The required output is the lines below from the line containing "In a pile the" to the line containing "(+) after a", inclusive, retyped exactly. No other lines belong in it.

========================================================================

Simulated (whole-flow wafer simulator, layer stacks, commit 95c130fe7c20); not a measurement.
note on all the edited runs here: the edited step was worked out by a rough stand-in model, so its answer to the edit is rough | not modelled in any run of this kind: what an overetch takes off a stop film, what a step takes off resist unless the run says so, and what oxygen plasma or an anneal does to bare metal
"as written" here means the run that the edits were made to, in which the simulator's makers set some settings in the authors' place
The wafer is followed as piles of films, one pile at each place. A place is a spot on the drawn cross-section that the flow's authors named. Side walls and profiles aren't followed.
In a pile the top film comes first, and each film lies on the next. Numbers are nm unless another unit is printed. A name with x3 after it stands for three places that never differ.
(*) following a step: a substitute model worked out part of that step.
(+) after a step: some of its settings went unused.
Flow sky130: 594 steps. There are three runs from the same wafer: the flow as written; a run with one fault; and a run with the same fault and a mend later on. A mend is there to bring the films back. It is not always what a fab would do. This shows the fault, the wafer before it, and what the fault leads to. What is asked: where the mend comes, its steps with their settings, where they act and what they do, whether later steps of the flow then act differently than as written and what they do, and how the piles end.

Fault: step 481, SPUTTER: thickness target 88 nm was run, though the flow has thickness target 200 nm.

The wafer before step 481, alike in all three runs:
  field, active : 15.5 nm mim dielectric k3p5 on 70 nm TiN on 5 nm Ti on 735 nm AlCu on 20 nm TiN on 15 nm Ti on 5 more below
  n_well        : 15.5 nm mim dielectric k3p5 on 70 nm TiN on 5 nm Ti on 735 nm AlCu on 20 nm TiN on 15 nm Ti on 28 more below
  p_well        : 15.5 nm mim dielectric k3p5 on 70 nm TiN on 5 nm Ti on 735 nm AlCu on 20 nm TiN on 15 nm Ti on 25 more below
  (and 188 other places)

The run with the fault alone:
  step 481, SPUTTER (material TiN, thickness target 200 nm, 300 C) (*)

========================================================================

● **TASK OUTPUT**:
In a pile the top film comes first, and each film lies on the next. Numbers are nm unless another unit is printed. A name with x3 after it stands for three places that never differ.
(*) following a step: a substitute model worked out part of that step.
(+) after a step: some of its settings went unused.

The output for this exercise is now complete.